▶ [RECORDS PROVIDED]

Content starts

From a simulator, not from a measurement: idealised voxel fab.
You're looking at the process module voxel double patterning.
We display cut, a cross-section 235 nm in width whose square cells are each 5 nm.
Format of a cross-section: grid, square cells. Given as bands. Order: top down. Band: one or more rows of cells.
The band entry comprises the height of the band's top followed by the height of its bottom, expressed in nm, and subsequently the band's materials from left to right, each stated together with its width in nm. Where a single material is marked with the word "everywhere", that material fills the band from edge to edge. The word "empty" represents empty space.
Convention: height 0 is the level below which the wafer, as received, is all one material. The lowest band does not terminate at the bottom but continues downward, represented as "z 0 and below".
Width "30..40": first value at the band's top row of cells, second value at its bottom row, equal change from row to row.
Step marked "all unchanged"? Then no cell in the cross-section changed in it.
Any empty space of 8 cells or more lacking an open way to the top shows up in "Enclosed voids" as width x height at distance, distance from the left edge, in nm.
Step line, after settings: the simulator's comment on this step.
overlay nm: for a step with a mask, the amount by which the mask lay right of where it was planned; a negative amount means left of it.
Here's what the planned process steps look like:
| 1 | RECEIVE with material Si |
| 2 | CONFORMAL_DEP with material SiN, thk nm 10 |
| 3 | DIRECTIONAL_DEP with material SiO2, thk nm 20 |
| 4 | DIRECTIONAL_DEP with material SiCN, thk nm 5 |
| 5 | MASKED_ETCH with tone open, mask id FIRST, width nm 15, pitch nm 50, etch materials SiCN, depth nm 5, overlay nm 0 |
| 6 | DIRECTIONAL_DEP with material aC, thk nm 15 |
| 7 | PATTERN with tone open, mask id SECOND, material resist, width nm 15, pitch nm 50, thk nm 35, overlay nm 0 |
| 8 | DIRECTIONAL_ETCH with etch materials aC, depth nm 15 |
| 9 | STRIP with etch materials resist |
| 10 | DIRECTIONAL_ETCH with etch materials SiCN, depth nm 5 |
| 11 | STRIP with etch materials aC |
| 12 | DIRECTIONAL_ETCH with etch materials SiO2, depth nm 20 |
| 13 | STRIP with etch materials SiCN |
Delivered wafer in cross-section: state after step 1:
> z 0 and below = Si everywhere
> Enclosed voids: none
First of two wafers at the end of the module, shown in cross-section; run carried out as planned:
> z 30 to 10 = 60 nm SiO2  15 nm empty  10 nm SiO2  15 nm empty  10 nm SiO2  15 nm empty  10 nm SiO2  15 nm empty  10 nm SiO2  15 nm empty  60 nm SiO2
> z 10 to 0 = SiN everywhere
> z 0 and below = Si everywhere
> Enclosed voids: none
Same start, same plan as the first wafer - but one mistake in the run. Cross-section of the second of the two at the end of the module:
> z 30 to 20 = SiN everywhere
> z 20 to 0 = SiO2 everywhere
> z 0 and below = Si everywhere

Content ends

▶ [WORK REQUEST] If a line comes after the one that contains "Convention: height 0", leave it out; return every line of the entries up to that point exactly, starting with the first, with that line included.

▶ [EXERCISE RESULT]
From a simulator, not from a measurement: idealised voxel fab.
You're looking at the process module voxel double patterning.
We display cut, a cross-section 235 nm in width whose square cells are each 5 nm.
Format of a cross-section: grid, square cells. Given as bands. Order: top down. Band: one or more rows of cells.
The band entry comprises the height of the band's top followed by the height of its bottom, expressed in nm, and subsequently the band's materials from left to right, each stated together with its width in nm. Where a single material is marked with the word "everywhere", that material fills the band from edge to edge. The word "empty" represents empty space.
Convention: height 0 is the level below which the wafer, as received, is all one material. The lowest band does not terminate at the bottom but continues downward, represented as "z 0 and below".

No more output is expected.